■ **Data extract**:
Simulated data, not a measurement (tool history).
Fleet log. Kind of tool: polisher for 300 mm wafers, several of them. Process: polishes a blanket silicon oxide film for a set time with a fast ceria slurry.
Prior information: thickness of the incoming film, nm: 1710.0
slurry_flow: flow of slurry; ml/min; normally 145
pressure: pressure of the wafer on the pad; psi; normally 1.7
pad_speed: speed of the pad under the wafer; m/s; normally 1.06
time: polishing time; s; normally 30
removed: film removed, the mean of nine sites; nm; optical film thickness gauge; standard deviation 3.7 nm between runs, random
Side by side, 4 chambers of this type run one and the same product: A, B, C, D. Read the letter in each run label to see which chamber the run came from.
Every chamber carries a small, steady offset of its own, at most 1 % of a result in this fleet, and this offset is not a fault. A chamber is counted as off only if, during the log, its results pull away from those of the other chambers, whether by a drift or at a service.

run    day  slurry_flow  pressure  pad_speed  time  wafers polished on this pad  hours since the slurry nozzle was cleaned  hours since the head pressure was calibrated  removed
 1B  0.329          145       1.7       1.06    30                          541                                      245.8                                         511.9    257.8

■ **Assignment**:
Down to the last line, copy the entries above exactly.

■ **Answer box**:
Simulated data, not a measurement (tool history).
Fleet log. Kind of tool: polisher for 300 mm wafers, several of them. Process: polishes a blanket silicon oxide film for a set time with a fast ceria slurry.
Prior information: thickness of the incoming film, nm: 1710.0
slurry_flow: flow of slurry; ml/min; normally 145
pressure: pressure of the wafer on the pad; psi; normally 1.7
pad_speed: speed of the pad under the wafer; m/s; normally 1.06
time: polishing time; s; normally 30
removed: film removed, the mean of nine sites; nm; optical film thickness gauge; standard deviation 3.7 nm between runs, random
Side by side, 4 chambers of this type run one and the same product: A, B, C, D. Read the letter in each run label to see which chamber the run came from.
Every chamber carries a small, steady offset of its own, at most 1 % of a result in this fleet, and this offset is not a fault. A chamber is counted as off only if, during the log, its results pull away from those of the other chambers, whether by a drift or at a service.

run    day  slurry_flow  pressure  pad_speed  time  wafers polished on this pad  hours since the slurry nozzle was cleaned  hours since the head pressure was calibrated  removed
 1B  0.329          145       1.7       1.06    30                          541                                      245.8                                         511.9    257.8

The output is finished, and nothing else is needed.